Provided records >>
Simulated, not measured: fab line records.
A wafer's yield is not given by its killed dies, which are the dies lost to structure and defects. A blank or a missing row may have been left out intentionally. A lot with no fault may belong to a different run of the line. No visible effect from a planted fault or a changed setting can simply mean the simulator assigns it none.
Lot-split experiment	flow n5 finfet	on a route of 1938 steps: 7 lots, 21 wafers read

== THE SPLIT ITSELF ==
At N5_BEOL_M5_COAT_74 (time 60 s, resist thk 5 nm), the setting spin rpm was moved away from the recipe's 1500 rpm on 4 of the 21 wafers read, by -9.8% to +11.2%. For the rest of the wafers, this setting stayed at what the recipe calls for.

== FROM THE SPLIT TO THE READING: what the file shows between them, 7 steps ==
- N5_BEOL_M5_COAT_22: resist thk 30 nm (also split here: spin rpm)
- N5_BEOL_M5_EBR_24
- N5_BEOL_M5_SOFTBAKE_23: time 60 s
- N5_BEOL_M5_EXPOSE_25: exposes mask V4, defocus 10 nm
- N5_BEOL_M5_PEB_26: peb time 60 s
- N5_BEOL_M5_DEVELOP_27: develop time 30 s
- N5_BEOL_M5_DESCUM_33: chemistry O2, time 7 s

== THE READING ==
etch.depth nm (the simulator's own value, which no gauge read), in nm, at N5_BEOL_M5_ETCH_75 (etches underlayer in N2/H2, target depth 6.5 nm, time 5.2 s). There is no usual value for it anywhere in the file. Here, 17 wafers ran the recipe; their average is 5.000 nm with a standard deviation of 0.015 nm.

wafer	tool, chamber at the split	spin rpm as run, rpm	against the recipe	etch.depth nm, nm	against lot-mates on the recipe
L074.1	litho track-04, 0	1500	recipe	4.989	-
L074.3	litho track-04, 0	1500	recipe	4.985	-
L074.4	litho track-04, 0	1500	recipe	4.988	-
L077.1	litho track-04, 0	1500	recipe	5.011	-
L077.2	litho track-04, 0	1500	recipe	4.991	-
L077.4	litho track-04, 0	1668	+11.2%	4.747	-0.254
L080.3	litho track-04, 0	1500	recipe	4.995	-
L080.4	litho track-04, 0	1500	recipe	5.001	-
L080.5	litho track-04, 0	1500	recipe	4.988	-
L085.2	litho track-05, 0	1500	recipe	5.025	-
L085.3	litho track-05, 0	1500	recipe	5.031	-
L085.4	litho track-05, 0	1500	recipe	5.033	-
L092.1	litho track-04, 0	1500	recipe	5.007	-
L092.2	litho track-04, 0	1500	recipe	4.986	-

Work instruction >>
Reproduce word for word only the first line of the listing above and each line after it through the line with "A wafer's yield".

Task answer >>
Simulated, not measured: fab line records.
A wafer's yield is not given by its killed dies, which are the dies lost to structure and defects. A blank or a missing row may have been left out intentionally. A lot with no fault may belong to a different run of the line. No visible effect from a planted fault or a changed setting can simply mean the simulator assigns it none.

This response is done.